> _Record excerpts_:
________________________________________
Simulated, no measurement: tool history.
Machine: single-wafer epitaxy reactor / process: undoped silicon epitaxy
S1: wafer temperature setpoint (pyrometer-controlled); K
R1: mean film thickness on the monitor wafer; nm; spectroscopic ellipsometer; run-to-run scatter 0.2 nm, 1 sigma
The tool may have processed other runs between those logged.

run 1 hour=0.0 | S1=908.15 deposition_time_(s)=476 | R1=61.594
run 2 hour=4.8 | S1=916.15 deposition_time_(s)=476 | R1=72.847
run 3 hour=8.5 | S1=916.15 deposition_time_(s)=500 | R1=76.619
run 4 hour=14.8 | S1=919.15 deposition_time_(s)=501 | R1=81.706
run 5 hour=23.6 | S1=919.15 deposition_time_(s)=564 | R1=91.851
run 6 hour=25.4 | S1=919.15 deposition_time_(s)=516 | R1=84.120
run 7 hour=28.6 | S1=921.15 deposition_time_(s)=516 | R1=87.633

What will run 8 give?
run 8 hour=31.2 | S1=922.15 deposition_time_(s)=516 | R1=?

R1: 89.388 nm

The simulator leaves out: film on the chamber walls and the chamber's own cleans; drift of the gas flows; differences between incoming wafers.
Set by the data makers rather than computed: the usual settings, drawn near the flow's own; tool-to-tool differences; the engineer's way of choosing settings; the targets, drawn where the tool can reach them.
________________________________________

> _Assignment_: Give back exactly the lines of the listing, starting with the first and ending with the one bearing "The simulator leaves". Add no other lines.

> _Response area_:
Simulated, no measurement: tool history.
Machine: single-wafer epitaxy reactor / process: undoped silicon epitaxy
S1: wafer temperature setpoint (pyrometer-controlled); K
R1: mean film thickness on the monitor wafer; nm; spectroscopic ellipsometer; run-to-run scatter 0.2 nm, 1 sigma
The tool may have processed other runs between those logged.

run 1 hour=0.0 | S1=908.15 deposition_time_(s)=476 | R1=61.594
run 2 hour=4.8 | S1=916.15 deposition_time_(s)=476 | R1=72.847
run 3 hour=8.5 | S1=916.15 deposition_time_(s)=500 | R1=76.619
run 4 hour=14.8 | S1=919.15 deposition_time_(s)=501 | R1=81.706
run 5 hour=23.6 | S1=919.15 deposition_time_(s)=564 | R1=91.851
run 6 hour=25.4 | S1=919.15 deposition_time_(s)=516 | R1=84.120
run 7 hour=28.6 | S1=921.15 deposition_time_(s)=516 | R1=87.633

What will run 8 give?
run 8 hour=31.2 | S1=922.15 deposition_time_(s)=516 | R1=?

R1: 89.388 nm

The simulator leaves out: film on the chamber walls and the chamber's own cleans; drift of the gas flows; differences between incoming wafers.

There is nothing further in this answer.